★ ★ ★
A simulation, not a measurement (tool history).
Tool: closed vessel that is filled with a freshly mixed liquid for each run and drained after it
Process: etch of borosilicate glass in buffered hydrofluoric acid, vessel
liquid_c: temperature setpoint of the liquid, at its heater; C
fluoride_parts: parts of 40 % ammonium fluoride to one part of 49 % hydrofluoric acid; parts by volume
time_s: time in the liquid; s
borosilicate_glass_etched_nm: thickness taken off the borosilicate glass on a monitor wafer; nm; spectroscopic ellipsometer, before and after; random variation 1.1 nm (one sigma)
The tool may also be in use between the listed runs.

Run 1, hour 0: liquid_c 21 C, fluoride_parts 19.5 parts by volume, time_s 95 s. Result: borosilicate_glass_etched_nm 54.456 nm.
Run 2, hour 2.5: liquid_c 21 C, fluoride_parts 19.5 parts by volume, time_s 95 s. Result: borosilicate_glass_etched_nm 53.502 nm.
★ ★ ★

> [Requirement]: Could you set down, word for word, only the lines above from the line with "Tool: closed vessel" to the line with "Run 1, hour", including both?

> [Answer section]:
Tool: closed vessel that is filled with a freshly mixed liquid for each run and drained after it
Process: etch of borosilicate glass in buffered hydrofluoric acid, vessel
liquid_c: temperature setpoint of the liquid, at its heater; C
fluoride_parts: parts of 40 % ammonium fluoride to one part of 49 % hydrofluoric acid; parts by volume
time_s: time in the liquid; s
borosilicate_glass_etched_nm: thickness taken off the borosilicate glass on a monitor wafer; nm; spectroscopic ellipsometer, before and after; random variation 1.1 nm (one sigma)
The tool may also be in use between the listed runs.

Run 1, hour 0: liquid_c 21 C, fluoride_parts 19.5 parts by volume, time_s 95 s. Result: borosilicate_glass_etched_nm 54.456 nm.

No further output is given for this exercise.